Work item
Begin at the top of the records and copy each line exactly. The line containing "The width of" is the last one to include.

Start of Dataset extract

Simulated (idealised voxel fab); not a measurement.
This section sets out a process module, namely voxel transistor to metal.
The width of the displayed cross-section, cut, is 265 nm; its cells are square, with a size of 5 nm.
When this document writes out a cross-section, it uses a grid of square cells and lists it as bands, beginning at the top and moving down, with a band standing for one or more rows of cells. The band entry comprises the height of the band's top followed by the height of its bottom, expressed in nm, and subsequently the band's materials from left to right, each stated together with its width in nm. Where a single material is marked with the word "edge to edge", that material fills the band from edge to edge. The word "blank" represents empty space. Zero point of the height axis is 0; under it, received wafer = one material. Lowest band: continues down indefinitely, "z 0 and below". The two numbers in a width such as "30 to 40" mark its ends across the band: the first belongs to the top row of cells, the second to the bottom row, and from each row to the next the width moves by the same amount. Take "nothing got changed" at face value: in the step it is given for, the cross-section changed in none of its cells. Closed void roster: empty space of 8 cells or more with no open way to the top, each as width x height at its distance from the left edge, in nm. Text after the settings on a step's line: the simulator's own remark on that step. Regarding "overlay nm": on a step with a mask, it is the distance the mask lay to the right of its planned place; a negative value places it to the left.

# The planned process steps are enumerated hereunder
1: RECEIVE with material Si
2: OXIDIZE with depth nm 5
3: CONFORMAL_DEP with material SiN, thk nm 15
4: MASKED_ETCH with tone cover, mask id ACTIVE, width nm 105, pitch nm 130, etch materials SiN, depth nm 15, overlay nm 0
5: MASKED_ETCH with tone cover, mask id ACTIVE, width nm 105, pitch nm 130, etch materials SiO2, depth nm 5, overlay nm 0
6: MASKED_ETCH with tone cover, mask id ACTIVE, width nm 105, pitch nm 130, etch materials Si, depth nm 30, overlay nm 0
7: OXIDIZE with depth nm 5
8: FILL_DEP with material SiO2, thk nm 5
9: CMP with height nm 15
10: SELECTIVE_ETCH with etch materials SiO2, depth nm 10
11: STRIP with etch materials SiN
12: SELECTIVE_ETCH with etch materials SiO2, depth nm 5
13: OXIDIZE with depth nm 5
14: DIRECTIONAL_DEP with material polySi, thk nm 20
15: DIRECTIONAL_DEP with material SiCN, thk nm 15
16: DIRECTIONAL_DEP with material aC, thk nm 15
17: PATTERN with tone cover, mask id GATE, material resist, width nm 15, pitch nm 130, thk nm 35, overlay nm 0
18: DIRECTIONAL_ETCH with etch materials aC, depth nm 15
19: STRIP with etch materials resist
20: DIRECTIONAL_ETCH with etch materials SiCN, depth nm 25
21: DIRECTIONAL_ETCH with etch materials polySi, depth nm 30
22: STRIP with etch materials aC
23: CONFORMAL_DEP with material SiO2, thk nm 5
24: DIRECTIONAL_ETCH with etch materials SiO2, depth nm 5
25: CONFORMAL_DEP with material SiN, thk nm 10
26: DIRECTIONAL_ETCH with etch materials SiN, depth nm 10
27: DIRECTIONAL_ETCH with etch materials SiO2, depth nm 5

End of Dataset extract

Problem solution
Simulated (idealised voxel fab); not a measurement.
This section sets out a process module, namely voxel transistor to metal.
The width of the displayed cross-section, cut, is 265 nm; its cells are square, with a size of 5 nm.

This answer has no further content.